| EXERCISE |
Going from the top of the data below, give again each line through the one containing "layers @ 264", both ends kept.

| RECORD EXTRACTS |
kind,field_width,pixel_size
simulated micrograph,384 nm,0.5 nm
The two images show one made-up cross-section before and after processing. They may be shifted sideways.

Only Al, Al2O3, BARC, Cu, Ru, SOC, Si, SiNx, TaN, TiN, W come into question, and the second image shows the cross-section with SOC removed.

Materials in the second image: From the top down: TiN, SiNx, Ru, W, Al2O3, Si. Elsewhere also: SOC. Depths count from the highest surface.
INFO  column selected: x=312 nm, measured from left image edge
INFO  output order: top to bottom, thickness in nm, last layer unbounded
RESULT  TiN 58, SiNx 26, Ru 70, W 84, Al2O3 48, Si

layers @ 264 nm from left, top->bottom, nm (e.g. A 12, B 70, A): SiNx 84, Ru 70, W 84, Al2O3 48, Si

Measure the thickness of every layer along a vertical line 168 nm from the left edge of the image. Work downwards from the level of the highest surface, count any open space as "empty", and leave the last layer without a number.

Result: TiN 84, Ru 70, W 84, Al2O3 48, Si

| TASK SOLUTION |
kind,field_width,pixel_size
simulated micrograph,384 nm,0.5 nm
The two images show one made-up cross-section before and after processing. They may be shifted sideways.

Only Al, Al2O3, BARC, Cu, Ru, SOC, Si, SiNx, TaN, TiN, W come into question, and the second image shows the cross-section with SOC removed.

Materials in the second image: From the top down: TiN, SiNx, Ru, W, Al2O3, Si. Elsewhere also: SOC. Depths count from the highest surface.
INFO  column selected: x=312 nm, measured from left image edge
INFO  output order: top to bottom, thickness in nm, last layer unbounded
RESULT  TiN 58, SiNx 26, Ru 70, W 84, Al2O3 48, Si

layers @ 264 nm from left, top->bottom, nm (e.g. A 12, B 70, A): SiNx 84, Ru 70, W 84, Al2O3 48, Si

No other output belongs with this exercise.